### Work request:
Transcribe the listing word for word. Begin at its first line and end with the line containing "(+) after a".

### Dataset extract:
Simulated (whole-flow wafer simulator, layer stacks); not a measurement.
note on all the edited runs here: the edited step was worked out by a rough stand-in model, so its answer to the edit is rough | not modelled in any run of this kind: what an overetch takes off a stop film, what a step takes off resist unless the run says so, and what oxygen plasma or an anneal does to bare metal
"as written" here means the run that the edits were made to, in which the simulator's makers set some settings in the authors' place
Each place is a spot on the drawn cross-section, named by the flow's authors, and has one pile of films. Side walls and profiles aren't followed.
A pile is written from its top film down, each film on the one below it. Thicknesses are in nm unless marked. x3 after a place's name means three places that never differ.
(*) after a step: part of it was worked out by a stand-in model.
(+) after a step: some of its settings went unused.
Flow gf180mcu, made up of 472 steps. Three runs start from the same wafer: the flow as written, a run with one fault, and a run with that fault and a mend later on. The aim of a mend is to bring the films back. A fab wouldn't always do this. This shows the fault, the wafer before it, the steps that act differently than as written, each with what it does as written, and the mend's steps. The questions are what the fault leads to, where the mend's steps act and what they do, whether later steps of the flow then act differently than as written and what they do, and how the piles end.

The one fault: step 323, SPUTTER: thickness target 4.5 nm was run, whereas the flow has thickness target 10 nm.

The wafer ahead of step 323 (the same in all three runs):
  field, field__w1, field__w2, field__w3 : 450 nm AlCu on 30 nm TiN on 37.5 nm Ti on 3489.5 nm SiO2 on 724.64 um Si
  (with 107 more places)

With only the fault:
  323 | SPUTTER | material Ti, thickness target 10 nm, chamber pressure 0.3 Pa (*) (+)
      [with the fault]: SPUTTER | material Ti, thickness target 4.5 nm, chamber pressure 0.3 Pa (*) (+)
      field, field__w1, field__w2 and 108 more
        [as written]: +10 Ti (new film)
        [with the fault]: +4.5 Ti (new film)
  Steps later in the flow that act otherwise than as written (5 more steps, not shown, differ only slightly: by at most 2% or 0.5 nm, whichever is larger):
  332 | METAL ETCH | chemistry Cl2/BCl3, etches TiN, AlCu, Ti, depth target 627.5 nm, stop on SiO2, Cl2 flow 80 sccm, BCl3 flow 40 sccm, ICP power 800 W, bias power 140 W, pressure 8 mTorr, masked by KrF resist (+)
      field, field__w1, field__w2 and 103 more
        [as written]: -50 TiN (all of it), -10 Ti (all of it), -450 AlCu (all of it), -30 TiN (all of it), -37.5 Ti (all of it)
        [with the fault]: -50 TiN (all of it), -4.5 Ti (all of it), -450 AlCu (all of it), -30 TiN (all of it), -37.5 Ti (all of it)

### Task output:
Simulated (whole-flow wafer simulator, layer stacks); not a measurement.
note on all the edited runs here: the edited step was worked out by a rough stand-in model, so its answer to the edit is rough | not modelled in any run of this kind: what an overetch takes off a stop film, what a step takes off resist unless the run says so, and what oxygen plasma or an anneal does to bare metal
"as written" here means the run that the edits were made to, in which the simulator's makers set some settings in the authors' place
Each place is a spot on the drawn cross-section, named by the flow's authors, and has one pile of films. Side walls and profiles aren't followed.
A pile is written from its top film down, each film on the one below it. Thicknesses are in nm unless marked. x3 after a place's name means three places that never differ.
(*) after a step: part of it was worked out by a stand-in model.
(+) after a step: some of its settings went unused.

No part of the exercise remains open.